◇ ◇ ◇ ◇ ◇ ◇ ◇

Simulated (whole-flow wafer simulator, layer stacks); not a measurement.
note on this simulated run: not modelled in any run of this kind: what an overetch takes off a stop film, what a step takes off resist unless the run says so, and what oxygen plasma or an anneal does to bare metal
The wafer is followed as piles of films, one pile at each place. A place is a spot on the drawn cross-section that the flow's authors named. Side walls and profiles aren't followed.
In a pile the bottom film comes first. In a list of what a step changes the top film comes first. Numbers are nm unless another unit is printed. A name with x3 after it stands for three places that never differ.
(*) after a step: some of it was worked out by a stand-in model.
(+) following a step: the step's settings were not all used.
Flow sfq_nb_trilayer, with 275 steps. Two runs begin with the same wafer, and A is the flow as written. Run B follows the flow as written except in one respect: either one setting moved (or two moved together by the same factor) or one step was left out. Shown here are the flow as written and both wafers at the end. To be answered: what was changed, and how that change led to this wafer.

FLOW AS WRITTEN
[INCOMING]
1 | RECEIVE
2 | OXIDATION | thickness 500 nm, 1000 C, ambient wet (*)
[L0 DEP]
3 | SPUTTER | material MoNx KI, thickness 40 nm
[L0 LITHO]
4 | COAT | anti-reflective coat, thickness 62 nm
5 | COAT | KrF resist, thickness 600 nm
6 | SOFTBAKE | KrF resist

◇ ◇ ◇ ◇ ◇ ◇ ◇

_Exercise_. Line by line, reproduce the data above exactly.

_Task result_.
Simulated (whole-flow wafer simulator, layer stacks); not a measurement.
note on this simulated run: not modelled in any run of this kind: what an overetch takes off a stop film, what a step takes off resist unless the run says so, and what oxygen plasma or an anneal does to bare metal
The wafer is followed as piles of films, one pile at each place. A place is a spot on the drawn cross-section that the flow's authors named. Side walls and profiles aren't followed.
In a pile the bottom film comes first. In a list of what a step changes the top film comes first. Numbers are nm unless another unit is printed. A name with x3 after it stands for three places that never differ.
(*) after a step: some of it was worked out by a stand-in model.
(+) following a step: the step's settings were not all used.
Flow sfq_nb_trilayer, with 275 steps. Two runs begin with the same wafer, and A is the flow as written. Run B follows the flow as written except in one respect: either one setting moved (or two moved together by the same factor) or one step was left out. Shown here are the flow as written and both wafers at the end. To be answered: what was changed, and how that change led to this wafer.

FLOW AS WRITTEN
[INCOMING]
1 | RECEIVE
2 | OXIDATION | thickness 500 nm, 1000 C, ambient wet (*)
[L0 DEP]
3 | SPUTTER | material MoNx KI, thickness 40 nm
[L0 LITHO]
4 | COAT | anti-reflective coat, thickness 62 nm
5 | COAT | KrF resist, thickness 600 nm
6 | SOFTBAKE | KrF resist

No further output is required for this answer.